ASSIGNED TASK: Restate word for word the lines of the material below, from the line with "7 op DIRECTIONAL_ETCH" to the line with "width nm 20;", both lines included, and no others.

PROVIDED RECORDS:
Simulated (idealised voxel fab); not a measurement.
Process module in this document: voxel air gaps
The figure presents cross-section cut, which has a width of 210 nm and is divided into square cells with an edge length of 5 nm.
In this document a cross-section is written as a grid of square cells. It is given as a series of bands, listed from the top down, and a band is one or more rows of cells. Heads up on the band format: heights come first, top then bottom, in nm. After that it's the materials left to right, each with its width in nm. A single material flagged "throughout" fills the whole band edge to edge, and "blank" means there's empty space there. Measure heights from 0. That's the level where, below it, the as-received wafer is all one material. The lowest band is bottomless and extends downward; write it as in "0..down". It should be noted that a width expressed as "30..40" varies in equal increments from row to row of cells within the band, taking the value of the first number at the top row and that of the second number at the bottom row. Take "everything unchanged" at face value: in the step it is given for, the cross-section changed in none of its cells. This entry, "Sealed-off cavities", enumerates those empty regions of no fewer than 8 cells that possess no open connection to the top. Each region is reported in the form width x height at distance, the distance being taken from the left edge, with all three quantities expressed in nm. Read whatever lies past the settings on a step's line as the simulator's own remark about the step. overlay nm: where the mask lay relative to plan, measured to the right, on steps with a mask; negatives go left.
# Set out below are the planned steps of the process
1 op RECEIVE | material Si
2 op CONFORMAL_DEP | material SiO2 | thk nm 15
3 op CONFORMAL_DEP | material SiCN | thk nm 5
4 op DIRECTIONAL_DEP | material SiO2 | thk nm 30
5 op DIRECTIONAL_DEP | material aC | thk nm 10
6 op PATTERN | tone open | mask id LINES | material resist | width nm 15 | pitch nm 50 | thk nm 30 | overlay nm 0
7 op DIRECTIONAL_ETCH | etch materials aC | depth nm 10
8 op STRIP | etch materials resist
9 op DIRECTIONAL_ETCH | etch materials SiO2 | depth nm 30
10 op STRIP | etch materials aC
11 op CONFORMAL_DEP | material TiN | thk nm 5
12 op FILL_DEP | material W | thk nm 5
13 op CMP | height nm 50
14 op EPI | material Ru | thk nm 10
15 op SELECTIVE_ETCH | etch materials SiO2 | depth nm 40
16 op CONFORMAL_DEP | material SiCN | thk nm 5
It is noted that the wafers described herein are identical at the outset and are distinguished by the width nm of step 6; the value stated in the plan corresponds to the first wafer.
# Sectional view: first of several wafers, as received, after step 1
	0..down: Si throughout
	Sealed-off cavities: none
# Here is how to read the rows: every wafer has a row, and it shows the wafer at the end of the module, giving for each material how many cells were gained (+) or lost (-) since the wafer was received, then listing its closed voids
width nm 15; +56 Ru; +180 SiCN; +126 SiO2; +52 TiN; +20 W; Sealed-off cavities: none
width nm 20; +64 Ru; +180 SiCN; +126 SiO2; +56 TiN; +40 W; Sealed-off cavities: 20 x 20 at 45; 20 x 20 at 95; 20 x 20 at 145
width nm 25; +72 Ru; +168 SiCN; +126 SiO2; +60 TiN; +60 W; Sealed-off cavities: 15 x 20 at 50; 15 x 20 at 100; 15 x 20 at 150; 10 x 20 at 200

RESPONSE BOX:
7 op DIRECTIONAL_ETCH | etch materials aC | depth nm 10
8 op STRIP | etch materials resist
9 op DIRECTIONAL_ETCH | etch materials SiO2 | depth nm 30
10 op STRIP | etch materials aC
11 op CONFORMAL_DEP | material TiN | thk nm 5
12 op FILL_DEP | material W | thk nm 5
13 op CMP | height nm 50
14 op EPI | material Ru | thk nm 10
15 op SELECTIVE_ETCH | etch materials SiO2 | depth nm 40
16 op CONFORMAL_DEP | material SiCN | thk nm 5
It is noted that the wafers described herein are identical at the outset and are distinguished by the width nm of step 6; the value stated in the plan corresponds to the first wafer.
# Sectional view: first of several wafers, as received, after step 1
	0..down: Si throughout
	Sealed-off cavities: none
# Here is how to read the rows: every wafer has a row, and it shows the wafer at the end of the module, giving for each material how many cells were gained (+) or lost (-) since the wafer was received, then listing its closed voids
width nm 15; +56 Ru; +180 SiCN; +126 SiO2; +52 TiN; +20 W; Sealed-off cavities: none
width nm 20; +64 Ru; +180 SiCN; +126 SiO2; +56 TiN; +40 W; Sealed-off cavities: 20 x 20 at 45; 20 x 20 at 95; 20 x 20 at 145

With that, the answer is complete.